****

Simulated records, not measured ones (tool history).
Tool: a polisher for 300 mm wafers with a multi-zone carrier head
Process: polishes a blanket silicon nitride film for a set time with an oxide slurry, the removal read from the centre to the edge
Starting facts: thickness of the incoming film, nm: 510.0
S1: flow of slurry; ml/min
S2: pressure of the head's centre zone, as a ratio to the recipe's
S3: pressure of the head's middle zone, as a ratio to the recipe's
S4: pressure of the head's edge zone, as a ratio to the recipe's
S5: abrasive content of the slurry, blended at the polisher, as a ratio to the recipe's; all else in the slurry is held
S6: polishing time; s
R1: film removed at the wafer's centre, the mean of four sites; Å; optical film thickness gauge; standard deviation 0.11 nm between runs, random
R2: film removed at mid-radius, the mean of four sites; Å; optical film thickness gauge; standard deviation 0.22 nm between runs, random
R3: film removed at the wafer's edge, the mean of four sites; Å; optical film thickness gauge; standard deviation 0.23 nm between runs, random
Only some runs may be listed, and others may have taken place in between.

****

Work task
Look above for the line with "S3: pressure of" and the line with "R3: film removed"; transcribe both and all lines in between, exactly, and nothing else.

Written answer
S3: pressure of the head's middle zone, as a ratio to the recipe's
S4: pressure of the head's edge zone, as a ratio to the recipe's
S5: abrasive content of the slurry, blended at the polisher, as a ratio to the recipe's; all else in the slurry is held
S6: polishing time; s
R1: film removed at the wafer's centre, the mean of four sites; Å; optical film thickness gauge; standard deviation 0.11 nm between runs, random
R2: film removed at mid-radius, the mean of four sites; Å; optical film thickness gauge; standard deviation 0.22 nm between runs, random
R3: film removed at the wafer's edge, the mean of four sites; Å; optical film thickness gauge; standard deviation 0.23 nm between runs, random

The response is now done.